Print out the entries, word for word.

[Opening DATA UNDER STUDY section]
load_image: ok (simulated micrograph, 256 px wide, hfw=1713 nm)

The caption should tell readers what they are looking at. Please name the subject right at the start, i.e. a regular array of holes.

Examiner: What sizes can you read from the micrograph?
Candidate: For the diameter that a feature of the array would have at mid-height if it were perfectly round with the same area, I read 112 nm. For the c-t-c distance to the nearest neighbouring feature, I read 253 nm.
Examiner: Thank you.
[Closing DATA UNDER STUDY section]

RESPONSE AREA →
load_image: ok (simulated micrograph, 256 px wide, hfw=1713 nm)

The caption should tell readers what they are looking at. Please name the subject right at the start, i.e. a regular array of holes.

Examiner: What sizes can you read from the micrograph?
Candidate: For the diameter that a feature of the array would have at mid-height if it were perfectly round with the same area, I read 112 nm. For the c-t-c distance to the nearest neighbouring feature, I read 253 nm.
Examiner: Thank you.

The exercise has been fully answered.